RECORD SET |
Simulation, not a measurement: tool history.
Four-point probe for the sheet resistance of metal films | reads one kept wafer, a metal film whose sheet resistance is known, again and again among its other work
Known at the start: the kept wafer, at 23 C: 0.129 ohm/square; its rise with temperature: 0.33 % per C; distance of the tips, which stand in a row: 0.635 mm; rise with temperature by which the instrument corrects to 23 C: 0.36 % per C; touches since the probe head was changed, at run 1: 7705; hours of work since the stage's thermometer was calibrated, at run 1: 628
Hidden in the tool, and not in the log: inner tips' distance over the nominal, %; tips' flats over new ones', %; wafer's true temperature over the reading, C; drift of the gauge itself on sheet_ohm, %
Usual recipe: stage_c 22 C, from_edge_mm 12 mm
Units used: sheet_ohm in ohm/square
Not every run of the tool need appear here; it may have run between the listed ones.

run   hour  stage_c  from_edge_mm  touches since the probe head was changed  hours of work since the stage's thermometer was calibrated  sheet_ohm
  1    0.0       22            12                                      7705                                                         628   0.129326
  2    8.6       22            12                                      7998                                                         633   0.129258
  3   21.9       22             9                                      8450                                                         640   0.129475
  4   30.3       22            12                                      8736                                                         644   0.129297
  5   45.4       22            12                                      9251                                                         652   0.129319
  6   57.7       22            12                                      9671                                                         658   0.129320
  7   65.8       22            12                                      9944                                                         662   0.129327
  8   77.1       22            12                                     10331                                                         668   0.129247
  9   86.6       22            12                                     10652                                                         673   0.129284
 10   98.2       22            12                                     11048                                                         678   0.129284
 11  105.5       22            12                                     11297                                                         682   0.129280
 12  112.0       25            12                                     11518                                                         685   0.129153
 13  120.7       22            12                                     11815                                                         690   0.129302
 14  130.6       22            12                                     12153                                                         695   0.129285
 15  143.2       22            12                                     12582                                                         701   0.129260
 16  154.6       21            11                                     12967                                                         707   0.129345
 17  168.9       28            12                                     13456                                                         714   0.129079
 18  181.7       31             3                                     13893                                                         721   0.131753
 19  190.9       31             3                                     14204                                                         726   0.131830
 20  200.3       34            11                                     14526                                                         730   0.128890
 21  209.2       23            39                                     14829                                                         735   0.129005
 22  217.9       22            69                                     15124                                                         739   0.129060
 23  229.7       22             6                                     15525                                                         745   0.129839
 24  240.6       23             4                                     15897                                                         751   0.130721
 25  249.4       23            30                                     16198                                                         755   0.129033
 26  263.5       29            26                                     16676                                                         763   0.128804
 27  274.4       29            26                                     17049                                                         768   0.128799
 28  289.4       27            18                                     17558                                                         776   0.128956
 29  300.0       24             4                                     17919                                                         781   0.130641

REQUIREMENT | Once you reach the line with "Four-point probe for" in the data above, copy it and every line after it exactly, up to and including the line with "Usual recipe: stage_c".

TASK OUTPUT |
Four-point probe for the sheet resistance of metal films | reads one kept wafer, a metal film whose sheet resistance is known, again and again among its other work
Known at the start: the kept wafer, at 23 C: 0.129 ohm/square; its rise with temperature: 0.33 % per C; distance of the tips, which stand in a row: 0.635 mm; rise with temperature by which the instrument corrects to 23 C: 0.36 % per C; touches since the probe head was changed, at run 1: 7705; hours of work since the stage's thermometer was calibrated, at run 1: 628
Hidden in the tool, and not in the log: inner tips' distance over the nominal, %; tips' flats over new ones', %; wafer's true temperature over the reading, C; drift of the gauge itself on sheet_ohm, %
Usual recipe: stage_c 22 C, from_edge_mm 12 mm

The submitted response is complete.